Exercise:
Restate the opening lines of the material below word for word, stopping after the line that contains "The listed runs".

Available data:
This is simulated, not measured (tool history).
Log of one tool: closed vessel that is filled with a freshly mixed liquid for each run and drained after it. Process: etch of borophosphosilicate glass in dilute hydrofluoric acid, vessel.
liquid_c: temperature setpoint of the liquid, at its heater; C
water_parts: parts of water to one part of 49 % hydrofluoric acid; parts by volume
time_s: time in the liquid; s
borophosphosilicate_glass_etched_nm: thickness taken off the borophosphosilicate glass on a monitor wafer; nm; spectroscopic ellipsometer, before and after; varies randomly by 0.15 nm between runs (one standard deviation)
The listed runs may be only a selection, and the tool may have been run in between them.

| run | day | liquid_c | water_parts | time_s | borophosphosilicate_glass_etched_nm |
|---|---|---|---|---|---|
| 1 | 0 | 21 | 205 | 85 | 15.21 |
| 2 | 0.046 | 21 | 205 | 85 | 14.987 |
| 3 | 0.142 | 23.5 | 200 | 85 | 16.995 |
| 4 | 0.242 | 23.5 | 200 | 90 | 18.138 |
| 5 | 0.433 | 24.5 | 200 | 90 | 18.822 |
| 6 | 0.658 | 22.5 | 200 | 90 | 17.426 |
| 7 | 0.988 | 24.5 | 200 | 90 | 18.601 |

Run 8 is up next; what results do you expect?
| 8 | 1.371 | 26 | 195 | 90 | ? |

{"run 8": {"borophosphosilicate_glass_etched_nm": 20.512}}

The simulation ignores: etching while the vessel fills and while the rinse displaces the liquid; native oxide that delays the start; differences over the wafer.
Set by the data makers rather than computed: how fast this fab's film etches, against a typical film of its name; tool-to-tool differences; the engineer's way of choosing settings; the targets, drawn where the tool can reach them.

Exercise response:
This is simulated, not measured (tool history).
Log of one tool: closed vessel that is filled with a freshly mixed liquid for each run and drained after it. Process: etch of borophosphosilicate glass in dilute hydrofluoric acid, vessel.
liquid_c: temperature setpoint of the liquid, at its heater; C
water_parts: parts of water to one part of 49 % hydrofluoric acid; parts by volume
time_s: time in the liquid; s
borophosphosilicate_glass_etched_nm: thickness taken off the borophosphosilicate glass on a monitor wafer; nm; spectroscopic ellipsometer, before and after; varies randomly by 0.15 nm between runs (one standard deviation)
The listed runs may be only a selection, and the tool may have been run in between them.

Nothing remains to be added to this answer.